*** Opening DATA RECORDS ***
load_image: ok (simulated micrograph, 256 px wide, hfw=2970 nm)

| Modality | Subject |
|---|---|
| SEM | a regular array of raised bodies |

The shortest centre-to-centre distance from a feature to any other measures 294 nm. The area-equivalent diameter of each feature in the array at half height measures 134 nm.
*** Closing DATA RECORDS ***

Your answer must be the data above, copied exactly from its first line through the line containing "raised bodies |", and nothing more.

__EXERCISE OUTPUT__:
load_image: ok (simulated micrograph, 256 px wide, hfw=2970 nm)

| Modality | Subject |
|---|---|
| SEM | a regular array of raised bodies |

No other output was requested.